(REQUIRED ACTION): Reproduce the full set of records verbatim.

══ GIVEN DATA ══
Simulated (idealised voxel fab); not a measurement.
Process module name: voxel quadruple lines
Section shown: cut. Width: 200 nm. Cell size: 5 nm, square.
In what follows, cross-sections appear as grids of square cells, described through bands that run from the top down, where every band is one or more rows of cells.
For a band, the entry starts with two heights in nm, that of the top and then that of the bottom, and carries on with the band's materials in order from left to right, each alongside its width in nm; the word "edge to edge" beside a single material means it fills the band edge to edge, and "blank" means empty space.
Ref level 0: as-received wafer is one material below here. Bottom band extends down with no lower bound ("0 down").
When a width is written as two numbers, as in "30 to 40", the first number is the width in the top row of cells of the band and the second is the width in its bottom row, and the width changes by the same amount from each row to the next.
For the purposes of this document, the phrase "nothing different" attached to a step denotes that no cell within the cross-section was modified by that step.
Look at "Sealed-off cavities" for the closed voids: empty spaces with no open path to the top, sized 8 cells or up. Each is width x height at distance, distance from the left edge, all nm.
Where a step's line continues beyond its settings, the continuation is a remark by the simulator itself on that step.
═══

(PROBLEM SOLUTION):
Simulated (idealised voxel fab); not a measurement.
Process module name: voxel quadruple lines
Section shown: cut. Width: 200 nm. Cell size: 5 nm, square.
In what follows, cross-sections appear as grids of square cells, described through bands that run from the top down, where every band is one or more rows of cells.
For a band, the entry starts with two heights in nm, that of the top and then that of the bottom, and carries on with the band's materials in order from left to right, each alongside its width in nm; the word "edge to edge" beside a single material means it fills the band edge to edge, and "blank" means empty space.
Ref level 0: as-received wafer is one material below here. Bottom band extends down with no lower bound ("0 down").
When a width is written as two numbers, as in "30 to 40", the first number is the width in the top row of cells of the band and the second is the width in its bottom row, and the width changes by the same amount from each row to the next.
For the purposes of this document, the phrase "nothing different" attached to a step denotes that no cell within the cross-section was modified by that step.
Look at "Sealed-off cavities" for the closed voids: empty spaces with no open path to the top, sized 8 cells or up. Each is width x height at distance, distance from the left edge, all nm.
Where a step's line continues beyond its settings, the continuation is a remark by the simulator itself on that step.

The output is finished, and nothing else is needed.